......

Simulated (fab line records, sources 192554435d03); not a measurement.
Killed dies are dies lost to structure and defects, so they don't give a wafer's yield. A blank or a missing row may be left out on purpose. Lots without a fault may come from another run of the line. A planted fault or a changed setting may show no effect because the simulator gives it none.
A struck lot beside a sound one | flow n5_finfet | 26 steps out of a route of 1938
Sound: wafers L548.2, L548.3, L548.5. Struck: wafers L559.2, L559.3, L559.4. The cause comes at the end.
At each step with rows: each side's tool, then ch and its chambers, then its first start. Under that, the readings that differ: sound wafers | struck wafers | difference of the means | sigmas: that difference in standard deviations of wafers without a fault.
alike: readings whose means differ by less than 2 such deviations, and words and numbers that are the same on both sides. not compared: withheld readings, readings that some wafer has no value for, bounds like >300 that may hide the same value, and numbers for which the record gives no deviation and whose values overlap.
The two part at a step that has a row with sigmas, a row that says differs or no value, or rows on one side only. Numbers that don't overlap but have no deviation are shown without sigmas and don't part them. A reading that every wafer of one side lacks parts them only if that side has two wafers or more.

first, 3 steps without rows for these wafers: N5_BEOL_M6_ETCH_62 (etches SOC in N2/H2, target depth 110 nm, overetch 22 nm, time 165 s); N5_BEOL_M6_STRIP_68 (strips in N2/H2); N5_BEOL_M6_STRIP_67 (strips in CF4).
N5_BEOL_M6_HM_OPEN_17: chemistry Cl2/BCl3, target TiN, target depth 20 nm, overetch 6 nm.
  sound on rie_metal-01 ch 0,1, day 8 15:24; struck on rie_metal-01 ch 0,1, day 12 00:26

......

Restate word for word the lines above, beginning at the first one and ending at the line that carries "A struck lot".

Simulated (fab line records, sources 192554435d03); not a measurement.
Killed dies are dies lost to structure and defects, so they don't give a wafer's yield. A blank or a missing row may be left out on purpose. Lots without a fault may come from another run of the line. A planted fault or a changed setting may show no effect because the simulator gives it none.
A struck lot beside a sound one | flow n5_finfet | 26 steps out of a route of 1938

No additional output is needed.